■ **Work item**:
Within the records below, reproduce without change the lines from the line that has "row of cells." through the line that has "6) STRIP (etch materials resist)", and only those.

■ **Given entries**:
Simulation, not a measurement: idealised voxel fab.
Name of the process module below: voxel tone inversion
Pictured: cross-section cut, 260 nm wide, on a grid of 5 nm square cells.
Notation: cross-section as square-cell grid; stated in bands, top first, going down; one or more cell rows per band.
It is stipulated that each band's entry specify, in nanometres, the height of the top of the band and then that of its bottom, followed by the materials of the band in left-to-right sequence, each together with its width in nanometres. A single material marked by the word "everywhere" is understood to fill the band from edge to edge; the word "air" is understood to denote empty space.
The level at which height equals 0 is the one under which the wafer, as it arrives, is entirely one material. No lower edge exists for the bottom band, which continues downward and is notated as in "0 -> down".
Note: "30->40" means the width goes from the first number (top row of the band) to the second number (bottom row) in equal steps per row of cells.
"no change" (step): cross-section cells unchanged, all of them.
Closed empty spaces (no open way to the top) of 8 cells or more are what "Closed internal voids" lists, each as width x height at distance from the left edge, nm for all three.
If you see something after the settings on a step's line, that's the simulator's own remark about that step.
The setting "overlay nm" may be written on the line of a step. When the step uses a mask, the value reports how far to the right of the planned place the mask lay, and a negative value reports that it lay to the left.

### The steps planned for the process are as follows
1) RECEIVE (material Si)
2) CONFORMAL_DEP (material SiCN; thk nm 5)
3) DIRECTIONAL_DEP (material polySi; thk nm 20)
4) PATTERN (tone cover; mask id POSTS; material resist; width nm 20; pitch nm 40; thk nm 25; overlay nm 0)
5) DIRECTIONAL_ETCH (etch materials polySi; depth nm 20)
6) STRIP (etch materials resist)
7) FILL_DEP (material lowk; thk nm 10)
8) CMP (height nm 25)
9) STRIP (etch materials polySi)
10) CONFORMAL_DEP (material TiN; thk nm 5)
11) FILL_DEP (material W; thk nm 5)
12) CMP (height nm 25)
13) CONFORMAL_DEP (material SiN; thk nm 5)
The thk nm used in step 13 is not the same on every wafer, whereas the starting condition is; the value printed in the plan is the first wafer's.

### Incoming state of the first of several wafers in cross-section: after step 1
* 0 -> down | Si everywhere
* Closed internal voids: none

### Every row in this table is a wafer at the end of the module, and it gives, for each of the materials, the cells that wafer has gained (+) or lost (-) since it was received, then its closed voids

■ **Response area**:
Note: "30->40" means the width goes from the first number (top row of the band) to the second number (bottom row) in equal steps per row of cells.
"no change" (step): cross-section cells unchanged, all of them.
Closed empty spaces (no open way to the top) of 8 cells or more are what "Closed internal voids" lists, each as width x height at distance from the left edge, nm for all three.
If you see something after the settings on a step's line, that's the simulator's own remark about that step.
The setting "overlay nm" may be written on the line of a step. When the step uses a mask, the value reports how far to the right of the planned place the mask lay, and a negative value reports that it lay to the left.

### The steps planned for the process are as follows
1) RECEIVE (material Si)
2) CONFORMAL_DEP (material SiCN; thk nm 5)
3) DIRECTIONAL_DEP (material polySi; thk nm 20)
4) PATTERN (tone cover; mask id POSTS; material resist; width nm 20; pitch nm 40; thk nm 25; overlay nm 0)
5) DIRECTIONAL_ETCH (etch materials polySi; depth nm 20)
6) STRIP (etch materials resist)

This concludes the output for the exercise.